- **Records shown**
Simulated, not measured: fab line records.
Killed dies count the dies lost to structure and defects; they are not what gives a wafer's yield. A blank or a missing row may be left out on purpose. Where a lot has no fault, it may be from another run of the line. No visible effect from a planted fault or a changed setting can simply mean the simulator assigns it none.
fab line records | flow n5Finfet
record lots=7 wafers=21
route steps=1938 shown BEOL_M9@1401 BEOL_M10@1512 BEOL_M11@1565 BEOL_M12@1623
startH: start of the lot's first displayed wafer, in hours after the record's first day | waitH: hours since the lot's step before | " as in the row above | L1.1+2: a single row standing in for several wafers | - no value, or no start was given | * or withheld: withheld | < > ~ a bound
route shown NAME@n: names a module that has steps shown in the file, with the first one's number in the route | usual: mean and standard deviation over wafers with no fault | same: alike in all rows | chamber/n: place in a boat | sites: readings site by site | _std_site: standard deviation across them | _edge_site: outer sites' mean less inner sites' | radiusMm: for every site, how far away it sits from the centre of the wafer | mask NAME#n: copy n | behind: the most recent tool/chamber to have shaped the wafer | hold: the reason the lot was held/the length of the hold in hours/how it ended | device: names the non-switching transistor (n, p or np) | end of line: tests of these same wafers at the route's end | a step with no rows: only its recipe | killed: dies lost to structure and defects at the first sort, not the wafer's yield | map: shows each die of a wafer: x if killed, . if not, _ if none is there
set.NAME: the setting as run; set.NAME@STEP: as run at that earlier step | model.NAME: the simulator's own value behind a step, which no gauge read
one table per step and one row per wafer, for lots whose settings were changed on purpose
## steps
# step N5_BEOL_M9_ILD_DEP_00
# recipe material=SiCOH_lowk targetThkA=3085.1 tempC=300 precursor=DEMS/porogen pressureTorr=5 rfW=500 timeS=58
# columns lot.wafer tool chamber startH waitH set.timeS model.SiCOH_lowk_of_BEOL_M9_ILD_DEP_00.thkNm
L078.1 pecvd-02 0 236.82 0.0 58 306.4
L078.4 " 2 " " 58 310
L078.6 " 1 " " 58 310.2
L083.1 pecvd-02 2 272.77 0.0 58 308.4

- **Work request**
Restate the data word for word. Begin at its first line, end at the line that contains "startH: start of", and include both.

- **Expected answer**
Simulated, not measured: fab line records.
Killed dies count the dies lost to structure and defects; they are not what gives a wafer's yield. A blank or a missing row may be left out on purpose. Where a lot has no fault, it may be from another run of the line. No visible effect from a planted fault or a changed setting can simply mean the simulator assigns it none.
fab line records | flow n5Finfet
record lots=7 wafers=21
route steps=1938 shown BEOL_M9@1401 BEOL_M10@1512 BEOL_M11@1565 BEOL_M12@1623
startH: start of the lot's first displayed wafer, in hours after the record's first day | waitH: hours since the lot's step before | " as in the row above | L1.1+2: a single row standing in for several wafers | - no value, or no start was given | * or withheld: withheld | < > ~ a bound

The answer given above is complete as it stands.